→ **DATASET EXTRACT**:
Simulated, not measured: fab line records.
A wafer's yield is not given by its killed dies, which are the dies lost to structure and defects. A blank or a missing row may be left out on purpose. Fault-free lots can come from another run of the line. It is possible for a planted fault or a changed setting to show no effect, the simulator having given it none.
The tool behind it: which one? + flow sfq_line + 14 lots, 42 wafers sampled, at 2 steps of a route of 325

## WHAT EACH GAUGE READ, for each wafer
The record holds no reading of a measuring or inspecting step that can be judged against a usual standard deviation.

→ **WORK TASK**: Nothing in the records may be altered; restate them word for word.

→ **EXERCISE OUTPUT**:
Simulated, not measured: fab line records.
A wafer's yield is not given by its killed dies, which are the dies lost to structure and defects. A blank or a missing row may be left out on purpose. Fault-free lots can come from another run of the line. It is possible for a planted fault or a changed setting to show no effect, the simulator having given it none.
The tool behind it: which one? + flow sfq_line + 14 lots, 42 wafers sampled, at 2 steps of a route of 325

## WHAT EACH GAUGE READ, for each wafer
The record holds no reading of a measuring or inspecting step that can be judged against a usual standard deviation.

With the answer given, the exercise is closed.